◆ **Assignment**
Reproduce all records below exactly.

◆ **Supplied material**
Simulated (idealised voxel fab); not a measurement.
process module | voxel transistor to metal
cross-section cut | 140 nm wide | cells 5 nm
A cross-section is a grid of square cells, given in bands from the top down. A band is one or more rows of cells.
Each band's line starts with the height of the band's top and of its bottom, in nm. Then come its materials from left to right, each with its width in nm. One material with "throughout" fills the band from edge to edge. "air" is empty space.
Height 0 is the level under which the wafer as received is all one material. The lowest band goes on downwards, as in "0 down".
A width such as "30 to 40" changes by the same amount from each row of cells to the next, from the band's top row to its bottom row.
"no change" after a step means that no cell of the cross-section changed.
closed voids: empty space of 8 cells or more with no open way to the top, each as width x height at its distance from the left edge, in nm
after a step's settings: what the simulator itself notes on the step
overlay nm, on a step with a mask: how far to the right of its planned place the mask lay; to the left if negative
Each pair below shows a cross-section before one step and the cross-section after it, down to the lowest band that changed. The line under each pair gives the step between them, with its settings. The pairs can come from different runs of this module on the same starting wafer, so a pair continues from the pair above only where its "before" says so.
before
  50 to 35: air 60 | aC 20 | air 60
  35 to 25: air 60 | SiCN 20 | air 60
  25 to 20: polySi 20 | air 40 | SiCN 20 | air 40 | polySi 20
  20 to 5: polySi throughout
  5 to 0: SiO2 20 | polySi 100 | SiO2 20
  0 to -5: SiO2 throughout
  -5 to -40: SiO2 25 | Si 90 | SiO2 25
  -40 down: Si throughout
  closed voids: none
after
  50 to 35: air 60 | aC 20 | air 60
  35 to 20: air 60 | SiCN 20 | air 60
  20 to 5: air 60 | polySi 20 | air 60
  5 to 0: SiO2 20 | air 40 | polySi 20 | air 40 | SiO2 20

◆ **Expected answer**
Simulated (idealised voxel fab); not a measurement.
process module | voxel transistor to metal
cross-section cut | 140 nm wide | cells 5 nm
A cross-section is a grid of square cells, given in bands from the top down. A band is one or more rows of cells.
Each band's line starts with the height of the band's top and of its bottom, in nm. Then come its materials from left to right, each with its width in nm. One material with "throughout" fills the band from edge to edge. "air" is empty space.
Height 0 is the level under which the wafer as received is all one material. The lowest band goes on downwards, as in "0 down".
A width such as "30 to 40" changes by the same amount from each row of cells to the next, from the band's top row to its bottom row.
"no change" after a step means that no cell of the cross-section changed.
closed voids: empty space of 8 cells or more with no open way to the top, each as width x height at its distance from the left edge, in nm
after a step's settings: what the simulator itself notes on the step
overlay nm, on a step with a mask: how far to the right of its planned place the mask lay; to the left if negative
Each pair below shows a cross-section before one step and the cross-section after it, down to the lowest band that changed. The line under each pair gives the step between them, with its settings. The pairs can come from different runs of this module on the same starting wafer, so a pair continues from the pair above only where its "before" says so.
before
  50 to 35: air 60 | aC 20 | air 60
  35 to 25: air 60 | SiCN 20 | air 60
  25 to 20: polySi 20 | air 40 | SiCN 20 | air 40 | polySi 20
  20 to 5: polySi throughout
  5 to 0: SiO2 20 | polySi 100 | SiO2 20
  0 to -5: SiO2 throughout
  -5 to -40: SiO2 25 | Si 90 | SiO2 25
  -40 down: Si throughout
  closed voids: none
after
  50 to 35: air 60 | aC 20 | air 60
  35 to 20: air 60 | SiCN 20 | air 60
  20 to 5: air 60 | polySi 20 | air 60
  5 to 0: SiO2 20 | air 40 | polySi 20 | air 40 | SiO2 20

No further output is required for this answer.